*** LISTED ENTRIES ***

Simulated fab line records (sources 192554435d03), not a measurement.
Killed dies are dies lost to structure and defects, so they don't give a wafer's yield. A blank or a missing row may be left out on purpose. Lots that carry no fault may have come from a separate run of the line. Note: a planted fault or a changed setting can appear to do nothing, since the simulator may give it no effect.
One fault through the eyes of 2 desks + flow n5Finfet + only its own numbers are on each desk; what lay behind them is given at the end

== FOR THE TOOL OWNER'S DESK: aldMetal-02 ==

***

= WORK REQUEST =
Transcribe the entire listing above exactly.

= PROBLEM SOLUTION =
Simulated fab line records (sources 192554435d03), not a measurement.
Killed dies are dies lost to structure and defects, so they don't give a wafer's yield. A blank or a missing row may be left out on purpose. Lots that carry no fault may have come from a separate run of the line. Note: a planted fault or a changed setting can appear to do nothing, since the simulator may give it no effect.
One fault through the eyes of 2 desks + flow n5Finfet + only its own numbers are on each desk; what lay behind them is given at the end

== FOR THE TOOL OWNER'S DESK: aldMetal-02 ==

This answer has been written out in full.